**ASSIGNED TASK**.
Go to the line below containing "last layer unbounded" and print exactly from there through the line containing "Annotation: Al2O3 78, Ru", both included. Print nothing else.

**ENTRIES SHOWN**.
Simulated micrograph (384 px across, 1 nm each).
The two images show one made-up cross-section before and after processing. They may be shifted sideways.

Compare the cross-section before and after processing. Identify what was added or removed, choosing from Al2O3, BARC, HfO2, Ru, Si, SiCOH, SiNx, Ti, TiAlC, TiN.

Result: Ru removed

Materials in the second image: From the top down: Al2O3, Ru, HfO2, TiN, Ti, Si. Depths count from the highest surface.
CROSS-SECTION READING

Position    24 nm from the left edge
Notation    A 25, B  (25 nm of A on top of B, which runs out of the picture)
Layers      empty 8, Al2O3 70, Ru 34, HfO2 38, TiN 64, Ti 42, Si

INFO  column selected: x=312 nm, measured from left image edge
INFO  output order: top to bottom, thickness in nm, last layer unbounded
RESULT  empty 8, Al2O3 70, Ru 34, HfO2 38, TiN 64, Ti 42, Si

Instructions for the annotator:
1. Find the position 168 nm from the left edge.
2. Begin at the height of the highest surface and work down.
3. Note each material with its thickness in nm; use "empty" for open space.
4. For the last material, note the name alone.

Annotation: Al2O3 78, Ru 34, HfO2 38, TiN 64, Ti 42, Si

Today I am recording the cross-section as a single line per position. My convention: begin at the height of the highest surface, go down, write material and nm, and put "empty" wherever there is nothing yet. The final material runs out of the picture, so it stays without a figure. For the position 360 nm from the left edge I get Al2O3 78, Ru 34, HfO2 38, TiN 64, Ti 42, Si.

**WRITTEN RESPONSE**.
INFO  output order: top to bottom, thickness in nm, last layer unbounded
RESULT  empty 8, Al2O3 70, Ru 34, HfO2 38, TiN 64, Ti 42, Si

Instructions for the annotator:
1. Find the position 168 nm from the left edge.
2. Begin at the height of the highest surface and work down.
3. Note each material with its thickness in nm; use "empty" for open space.
4. For the last material, note the name alone.

Annotation: Al2O3 78, Ru 34, HfO2 38, TiN 64, Ti 42, Si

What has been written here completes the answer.